▶ _Work request_
Copy out every entry precisely.

▶ _Entries shown_
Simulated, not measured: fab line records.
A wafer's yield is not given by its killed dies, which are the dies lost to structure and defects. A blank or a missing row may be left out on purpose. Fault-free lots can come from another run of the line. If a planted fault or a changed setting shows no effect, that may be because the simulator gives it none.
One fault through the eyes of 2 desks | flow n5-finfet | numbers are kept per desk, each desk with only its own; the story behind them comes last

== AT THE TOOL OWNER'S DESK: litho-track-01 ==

▶ _Written solution_
Simulated, not measured: fab line records.
A wafer's yield is not given by its killed dies, which are the dies lost to structure and defects. A blank or a missing row may be left out on purpose. Fault-free lots can come from another run of the line. If a planted fault or a changed setting shows no effect, that may be because the simulator gives it none.
One fault through the eyes of 2 desks | flow n5-finfet | numbers are kept per desk, each desk with only its own; the story behind them comes last

== AT THE TOOL OWNER'S DESK: litho-track-01 ==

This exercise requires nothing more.